DATA SUPPLIED below:

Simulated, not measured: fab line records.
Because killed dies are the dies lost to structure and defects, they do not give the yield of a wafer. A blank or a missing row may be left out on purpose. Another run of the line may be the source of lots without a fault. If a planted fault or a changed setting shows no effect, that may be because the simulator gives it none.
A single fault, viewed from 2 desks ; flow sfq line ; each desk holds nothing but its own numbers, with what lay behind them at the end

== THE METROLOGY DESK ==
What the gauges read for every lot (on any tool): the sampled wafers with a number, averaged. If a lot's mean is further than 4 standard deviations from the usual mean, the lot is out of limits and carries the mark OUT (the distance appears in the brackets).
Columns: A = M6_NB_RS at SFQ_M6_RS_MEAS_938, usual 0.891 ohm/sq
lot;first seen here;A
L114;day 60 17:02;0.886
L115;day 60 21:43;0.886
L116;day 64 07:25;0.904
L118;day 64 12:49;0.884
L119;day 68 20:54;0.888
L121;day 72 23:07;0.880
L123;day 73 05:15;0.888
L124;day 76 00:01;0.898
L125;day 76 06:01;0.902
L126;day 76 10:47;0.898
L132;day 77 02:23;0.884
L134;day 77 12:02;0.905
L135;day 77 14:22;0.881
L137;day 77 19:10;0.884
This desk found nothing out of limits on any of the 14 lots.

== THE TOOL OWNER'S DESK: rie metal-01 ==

End of DATA SUPPLIED.

With no words changed, transcribe the records above.

## TASK SOLUTION
Simulated, not measured: fab line records.
Because killed dies are the dies lost to structure and defects, they do not give the yield of a wafer. A blank or a missing row may be left out on purpose. Another run of the line may be the source of lots without a fault. If a planted fault or a changed setting shows no effect, that may be because the simulator gives it none.
A single fault, viewed from 2 desks ; flow sfq line ; each desk holds nothing but its own numbers, with what lay behind them at the end

== THE METROLOGY DESK ==
What the gauges read for every lot (on any tool): the sampled wafers with a number, averaged. If a lot's mean is further than 4 standard deviations from the usual mean, the lot is out of limits and carries the mark OUT (the distance appears in the brackets).
Columns: A = M6_NB_RS at SFQ_M6_RS_MEAS_938, usual 0.891 ohm/sq
lot;first seen here;A
L114;day 60 17:02;0.886
L115;day 60 21:43;0.886
L116;day 64 07:25;0.904
L118;day 64 12:49;0.884
L119;day 68 20:54;0.888
L121;day 72 23:07;0.880
L123;day 73 05:15;0.888
L124;day 76 00:01;0.898
L125;day 76 06:01;0.902
L126;day 76 10:47;0.898
L132;day 77 02:23;0.884
L134;day 77 12:02;0.905
L135;day 77 14:22;0.881
L137;day 77 19:10;0.884
This desk found nothing out of limits on any of the 14 lots.

== THE TOOL OWNER'S DESK: rie metal-01 ==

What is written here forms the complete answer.